◆ WORK ORDER:
The required output is every line from the beginning of the entries below through the line that includes "L075.6 | litho_track-02, 0", copied exactly.

*** DATA LISTING ***
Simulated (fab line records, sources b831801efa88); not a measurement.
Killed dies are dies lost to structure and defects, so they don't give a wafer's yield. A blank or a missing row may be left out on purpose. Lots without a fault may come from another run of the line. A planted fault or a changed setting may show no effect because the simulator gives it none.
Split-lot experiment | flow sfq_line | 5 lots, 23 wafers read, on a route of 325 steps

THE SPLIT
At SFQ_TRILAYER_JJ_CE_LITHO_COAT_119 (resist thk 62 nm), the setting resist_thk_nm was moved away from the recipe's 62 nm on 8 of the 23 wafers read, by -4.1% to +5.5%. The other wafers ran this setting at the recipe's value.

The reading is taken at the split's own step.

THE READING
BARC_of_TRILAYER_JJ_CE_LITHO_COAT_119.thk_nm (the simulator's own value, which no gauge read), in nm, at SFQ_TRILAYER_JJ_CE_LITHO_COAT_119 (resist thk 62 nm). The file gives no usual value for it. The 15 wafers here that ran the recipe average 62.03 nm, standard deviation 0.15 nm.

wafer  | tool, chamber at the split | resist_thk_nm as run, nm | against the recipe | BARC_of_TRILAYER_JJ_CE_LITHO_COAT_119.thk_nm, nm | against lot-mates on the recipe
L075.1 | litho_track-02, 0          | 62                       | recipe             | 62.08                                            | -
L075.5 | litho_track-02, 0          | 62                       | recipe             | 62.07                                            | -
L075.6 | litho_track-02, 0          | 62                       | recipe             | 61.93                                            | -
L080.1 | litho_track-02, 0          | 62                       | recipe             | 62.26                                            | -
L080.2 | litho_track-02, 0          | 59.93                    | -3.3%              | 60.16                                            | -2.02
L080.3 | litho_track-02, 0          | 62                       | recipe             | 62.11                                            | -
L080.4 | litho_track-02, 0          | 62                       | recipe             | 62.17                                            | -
*** End of DATA LISTING ***

◆ RESPONSE:
Simulated (fab line records, sources b831801efa88); not a measurement.
Killed dies are dies lost to structure and defects, so they don't give a wafer's yield. A blank or a missing row may be left out on purpose. Lots without a fault may come from another run of the line. A planted fault or a changed setting may show no effect because the simulator gives it none.
Split-lot experiment | flow sfq_line | 5 lots, 23 wafers read, on a route of 325 steps

THE SPLIT
At SFQ_TRILAYER_JJ_CE_LITHO_COAT_119 (resist thk 62 nm), the setting resist_thk_nm was moved away from the recipe's 62 nm on 8 of the 23 wafers read, by -4.1% to +5.5%. The other wafers ran this setting at the recipe's value.

The reading is taken at the split's own step.

THE READING
BARC_of_TRILAYER_JJ_CE_LITHO_COAT_119.thk_nm (the simulator's own value, which no gauge read), in nm, at SFQ_TRILAYER_JJ_CE_LITHO_COAT_119 (resist thk 62 nm). The file gives no usual value for it. The 15 wafers here that ran the recipe average 62.03 nm, standard deviation 0.15 nm.

wafer  | tool, chamber at the split | resist_thk_nm as run, nm | against the recipe | BARC_of_TRILAYER_JJ_CE_LITHO_COAT_119.thk_nm, nm | against lot-mates on the recipe
L075.1 | litho_track-02, 0          | 62                       | recipe             | 62.08                                            | -
L075.5 | litho_track-02, 0          | 62                       | recipe             | 62.07                                            | -
L075.6 | litho_track-02, 0          | 62                       | recipe             | 61.93                                            | -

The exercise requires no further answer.